▶ _Exercise_
Restate word for word the lines of the entries below, starting with the line that holds "Each place is" and ending with the line that holds "(+) following a", and no others.

▶ _Raw data_
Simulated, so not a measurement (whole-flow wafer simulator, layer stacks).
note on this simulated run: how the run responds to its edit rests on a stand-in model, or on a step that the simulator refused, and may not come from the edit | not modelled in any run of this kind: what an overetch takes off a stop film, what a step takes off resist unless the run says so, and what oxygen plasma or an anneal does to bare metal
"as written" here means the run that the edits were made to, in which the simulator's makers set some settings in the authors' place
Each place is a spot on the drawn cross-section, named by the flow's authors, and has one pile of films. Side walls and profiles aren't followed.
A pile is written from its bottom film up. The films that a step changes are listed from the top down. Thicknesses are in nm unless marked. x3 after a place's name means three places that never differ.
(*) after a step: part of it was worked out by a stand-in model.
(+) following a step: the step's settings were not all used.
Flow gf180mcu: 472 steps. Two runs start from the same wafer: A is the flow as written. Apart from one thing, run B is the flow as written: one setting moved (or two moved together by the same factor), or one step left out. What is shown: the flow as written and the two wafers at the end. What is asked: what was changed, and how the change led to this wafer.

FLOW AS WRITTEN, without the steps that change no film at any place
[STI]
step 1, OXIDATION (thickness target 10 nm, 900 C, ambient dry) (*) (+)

▶ _Your solution_
Each place is a spot on the drawn cross-section, named by the flow's authors, and has one pile of films. Side walls and profiles aren't followed.
A pile is written from its bottom film up. The films that a step changes are listed from the top down. Thicknesses are in nm unless marked. x3 after a place's name means three places that never differ.
(*) after a step: part of it was worked out by a stand-in model.
(+) following a step: the step's settings were not all used.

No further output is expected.